### Work request
Every record must appear in the response exactly as given.

### Given records
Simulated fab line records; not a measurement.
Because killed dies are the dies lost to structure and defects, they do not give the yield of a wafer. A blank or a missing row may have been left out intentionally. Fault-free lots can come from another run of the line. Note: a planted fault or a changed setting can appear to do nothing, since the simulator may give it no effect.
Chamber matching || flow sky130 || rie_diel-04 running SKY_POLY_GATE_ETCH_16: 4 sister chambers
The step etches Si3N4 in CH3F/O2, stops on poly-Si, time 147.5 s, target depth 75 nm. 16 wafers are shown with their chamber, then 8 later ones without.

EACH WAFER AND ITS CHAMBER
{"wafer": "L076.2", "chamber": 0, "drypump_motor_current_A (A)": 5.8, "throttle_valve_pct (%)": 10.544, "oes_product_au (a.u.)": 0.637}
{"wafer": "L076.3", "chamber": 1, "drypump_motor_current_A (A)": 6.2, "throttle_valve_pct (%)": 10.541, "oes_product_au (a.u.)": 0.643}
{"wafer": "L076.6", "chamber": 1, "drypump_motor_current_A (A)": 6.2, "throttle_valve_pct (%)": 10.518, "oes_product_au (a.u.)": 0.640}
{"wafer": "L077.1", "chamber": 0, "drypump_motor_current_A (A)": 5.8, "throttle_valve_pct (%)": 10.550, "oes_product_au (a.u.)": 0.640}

### Your solution
Simulated fab line records; not a measurement.
Because killed dies are the dies lost to structure and defects, they do not give the yield of a wafer. A blank or a missing row may have been left out intentionally. Fault-free lots can come from another run of the line. Note: a planted fault or a changed setting can appear to do nothing, since the simulator may give it no effect.
Chamber matching || flow sky130 || rie_diel-04 running SKY_POLY_GATE_ETCH_16: 4 sister chambers
The step etches Si3N4 in CH3F/O2, stops on poly-Si, time 147.5 s, target depth 75 nm. 16 wafers are shown with their chamber, then 8 later ones without.

EACH WAFER AND ITS CHAMBER
{"wafer": "L076.2", "chamber": 0, "drypump_motor_current_A (A)": 5.8, "throttle_valve_pct (%)": 10.544, "oes_product_au (a.u.)": 0.637}
{"wafer": "L076.3", "chamber": 1, "drypump_motor_current_A (A)": 6.2, "throttle_valve_pct (%)": 10.541, "oes_product_au (a.u.)": 0.643}
{"wafer": "L076.6", "chamber": 1, "drypump_motor_current_A (A)": 6.2, "throttle_valve_pct (%)": 10.518, "oes_product_au (a.u.)": 0.640}
{"wafer": "L077.1", "chamber": 0, "drypump_motor_current_A (A)": 5.8, "throttle_valve_pct (%)": 10.550, "oes_product_au (a.u.)": 0.640}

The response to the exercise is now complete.